> **Brief**
Write out the data once more, exactly as it reads.

> **Material supplied**
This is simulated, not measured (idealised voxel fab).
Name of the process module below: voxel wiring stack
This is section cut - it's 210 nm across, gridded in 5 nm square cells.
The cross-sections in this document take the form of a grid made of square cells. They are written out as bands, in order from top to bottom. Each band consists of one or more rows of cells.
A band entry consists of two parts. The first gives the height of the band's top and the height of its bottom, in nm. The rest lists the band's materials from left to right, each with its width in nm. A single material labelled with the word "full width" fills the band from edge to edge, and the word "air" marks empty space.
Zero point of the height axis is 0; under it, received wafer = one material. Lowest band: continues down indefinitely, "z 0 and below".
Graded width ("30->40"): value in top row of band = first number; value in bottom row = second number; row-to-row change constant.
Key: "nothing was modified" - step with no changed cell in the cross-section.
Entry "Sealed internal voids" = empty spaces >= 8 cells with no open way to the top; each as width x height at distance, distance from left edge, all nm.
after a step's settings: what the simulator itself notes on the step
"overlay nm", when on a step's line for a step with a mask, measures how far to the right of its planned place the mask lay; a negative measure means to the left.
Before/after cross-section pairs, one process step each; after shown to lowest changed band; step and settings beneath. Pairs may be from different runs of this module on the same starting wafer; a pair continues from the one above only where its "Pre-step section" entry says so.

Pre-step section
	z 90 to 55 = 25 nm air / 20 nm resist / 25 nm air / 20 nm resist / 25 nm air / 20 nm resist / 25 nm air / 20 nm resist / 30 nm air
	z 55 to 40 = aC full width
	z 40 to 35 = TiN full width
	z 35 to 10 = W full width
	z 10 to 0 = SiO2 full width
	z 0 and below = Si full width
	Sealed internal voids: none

> **Exercise response**
This is simulated, not measured (idealised voxel fab).
Name of the process module below: voxel wiring stack
This is section cut - it's 210 nm across, gridded in 5 nm square cells.
The cross-sections in this document take the form of a grid made of square cells. They are written out as bands, in order from top to bottom. Each band consists of one or more rows of cells.
A band entry consists of two parts. The first gives the height of the band's top and the height of its bottom, in nm. The rest lists the band's materials from left to right, each with its width in nm. A single material labelled with the word "full width" fills the band from edge to edge, and the word "air" marks empty space.
Zero point of the height axis is 0; under it, received wafer = one material. Lowest band: continues down indefinitely, "z 0 and below".
Graded width ("30->40"): value in top row of band = first number; value in bottom row = second number; row-to-row change constant.
Key: "nothing was modified" - step with no changed cell in the cross-section.
Entry "Sealed internal voids" = empty spaces >= 8 cells with no open way to the top; each as width x height at distance, distance from left edge, all nm.
after a step's settings: what the simulator itself notes on the step
"overlay nm", when on a step's line for a step with a mask, measures how far to the right of its planned place the mask lay; a negative measure means to the left.
Before/after cross-section pairs, one process step each; after shown to lowest changed band; step and settings beneath. Pairs may be from different runs of this module on the same starting wafer; a pair continues from the one above only where its "Pre-step section" entry says so.

Pre-step section
	z 90 to 55 = 25 nm air / 20 nm resist / 25 nm air / 20 nm resist / 25 nm air / 20 nm resist / 25 nm air / 20 nm resist / 30 nm air
	z 55 to 40 = aC full width
	z 40 to 35 = TiN full width
	z 35 to 10 = W full width
	z 10 to 0 = SiO2 full width
	z 0 and below = Si full width
	Sealed internal voids: none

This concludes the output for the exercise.